» **Work order**: Nothing in the entries below may be altered; print them as they stand.

▼▼▼
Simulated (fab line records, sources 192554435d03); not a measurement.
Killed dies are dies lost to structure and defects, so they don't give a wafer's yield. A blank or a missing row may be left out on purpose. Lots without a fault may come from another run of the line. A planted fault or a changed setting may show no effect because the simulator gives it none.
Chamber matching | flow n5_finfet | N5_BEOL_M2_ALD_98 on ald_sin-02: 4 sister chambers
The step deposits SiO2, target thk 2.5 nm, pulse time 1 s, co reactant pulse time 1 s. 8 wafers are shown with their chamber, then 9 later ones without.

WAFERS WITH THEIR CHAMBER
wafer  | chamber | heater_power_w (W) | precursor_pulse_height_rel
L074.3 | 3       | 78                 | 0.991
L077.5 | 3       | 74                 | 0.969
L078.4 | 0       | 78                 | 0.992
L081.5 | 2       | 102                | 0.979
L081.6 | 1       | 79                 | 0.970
▲▲▲

» **Exercise result**:
Simulated (fab line records, sources 192554435d03); not a measurement.
Killed dies are dies lost to structure and defects, so they don't give a wafer's yield. A blank or a missing row may be left out on purpose. Lots without a fault may come from another run of the line. A planted fault or a changed setting may show no effect because the simulator gives it none.
Chamber matching | flow n5_finfet | N5_BEOL_M2_ALD_98 on ald_sin-02: 4 sister chambers
The step deposits SiO2, target thk 2.5 nm, pulse time 1 s, co reactant pulse time 1 s. 8 wafers are shown with their chamber, then 9 later ones without.

WAFERS WITH THEIR CHAMBER
wafer  | chamber | heater_power_w (W) | precursor_pulse_height_rel
L074.3 | 3       | 78                 | 0.991
L077.5 | 3       | 74                 | 0.969
L078.4 | 0       | 78                 | 0.992
L081.5 | 2       | 102                | 0.979
L081.6 | 1       | 79                 | 0.970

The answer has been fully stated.